::: Provided information
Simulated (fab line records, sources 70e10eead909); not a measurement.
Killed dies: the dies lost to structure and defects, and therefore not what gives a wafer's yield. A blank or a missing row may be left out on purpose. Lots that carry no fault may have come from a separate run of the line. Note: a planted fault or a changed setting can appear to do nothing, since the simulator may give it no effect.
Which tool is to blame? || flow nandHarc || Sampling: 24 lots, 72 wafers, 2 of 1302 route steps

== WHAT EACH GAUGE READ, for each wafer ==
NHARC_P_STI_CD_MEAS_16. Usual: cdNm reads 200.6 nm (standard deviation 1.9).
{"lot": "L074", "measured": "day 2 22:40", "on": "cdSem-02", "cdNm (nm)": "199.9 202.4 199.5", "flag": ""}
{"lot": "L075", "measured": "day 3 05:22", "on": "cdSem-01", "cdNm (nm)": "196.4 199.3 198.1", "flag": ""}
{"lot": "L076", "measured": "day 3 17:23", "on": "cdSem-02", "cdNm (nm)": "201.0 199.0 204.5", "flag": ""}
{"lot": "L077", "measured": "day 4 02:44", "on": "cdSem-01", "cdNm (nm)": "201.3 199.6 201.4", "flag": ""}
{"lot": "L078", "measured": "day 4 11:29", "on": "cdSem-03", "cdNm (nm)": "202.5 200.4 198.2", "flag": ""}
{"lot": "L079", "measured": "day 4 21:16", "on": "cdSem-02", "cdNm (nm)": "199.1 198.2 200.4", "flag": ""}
::::::

*Brief*.
Word for word, repeat each entry shown above.

*Exercise response*.
Simulated (fab line records, sources 70e10eead909); not a measurement.
Killed dies: the dies lost to structure and defects, and therefore not what gives a wafer's yield. A blank or a missing row may be left out on purpose. Lots that carry no fault may have come from a separate run of the line. Note: a planted fault or a changed setting can appear to do nothing, since the simulator may give it no effect.
Which tool is to blame? || flow nandHarc || Sampling: 24 lots, 72 wafers, 2 of 1302 route steps

== WHAT EACH GAUGE READ, for each wafer ==
NHARC_P_STI_CD_MEAS_16. Usual: cdNm reads 200.6 nm (standard deviation 1.9).
{"lot": "L074", "measured": "day 2 22:40", "on": "cdSem-02", "cdNm (nm)": "199.9 202.4 199.5", "flag": ""}
{"lot": "L075", "measured": "day 3 05:22", "on": "cdSem-01", "cdNm (nm)": "196.4 199.3 198.1", "flag": ""}
{"lot": "L076", "measured": "day 3 17:23", "on": "cdSem-02", "cdNm (nm)": "201.0 199.0 204.5", "flag": ""}
{"lot": "L077", "measured": "day 4 02:44", "on": "cdSem-01", "cdNm (nm)": "201.3 199.6 201.4", "flag": ""}
{"lot": "L078", "measured": "day 4 11:29", "on": "cdSem-03", "cdNm (nm)": "202.5 200.4 198.2", "flag": ""}
{"lot": "L079", "measured": "day 4 21:16", "on": "cdSem-02", "cdNm (nm)": "199.1 198.2 200.4", "flag": ""}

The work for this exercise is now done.